TASK ITEM – Starting with the first line of the data that follows, transcribe every line verbatim until the line containing "Section shown: cut." has been transcribed.

RECORDED INFORMATION –
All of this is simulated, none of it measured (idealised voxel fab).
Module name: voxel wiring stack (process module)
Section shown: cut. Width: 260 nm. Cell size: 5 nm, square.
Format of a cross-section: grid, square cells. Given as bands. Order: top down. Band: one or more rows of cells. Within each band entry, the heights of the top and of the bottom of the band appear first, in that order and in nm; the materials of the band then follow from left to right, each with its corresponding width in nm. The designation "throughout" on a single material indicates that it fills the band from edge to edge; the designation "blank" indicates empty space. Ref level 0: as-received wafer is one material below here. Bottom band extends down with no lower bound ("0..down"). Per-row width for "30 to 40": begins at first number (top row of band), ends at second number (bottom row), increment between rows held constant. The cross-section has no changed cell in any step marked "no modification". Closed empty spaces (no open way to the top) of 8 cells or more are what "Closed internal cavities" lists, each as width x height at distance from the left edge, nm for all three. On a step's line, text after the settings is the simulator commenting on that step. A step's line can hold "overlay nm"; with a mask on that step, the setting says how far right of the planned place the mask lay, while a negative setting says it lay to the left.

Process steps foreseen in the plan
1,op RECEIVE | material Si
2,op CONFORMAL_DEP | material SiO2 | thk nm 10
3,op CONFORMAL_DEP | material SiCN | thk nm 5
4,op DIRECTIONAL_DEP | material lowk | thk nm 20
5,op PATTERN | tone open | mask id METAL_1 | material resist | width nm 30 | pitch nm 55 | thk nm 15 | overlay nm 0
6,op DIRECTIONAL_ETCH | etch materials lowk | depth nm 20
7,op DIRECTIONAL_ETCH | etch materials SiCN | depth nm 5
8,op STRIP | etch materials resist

REPLY –
All of this is simulated, none of it measured (idealised voxel fab).
Module name: voxel wiring stack (process module)
Section shown: cut. Width: 260 nm. Cell size: 5 nm, square.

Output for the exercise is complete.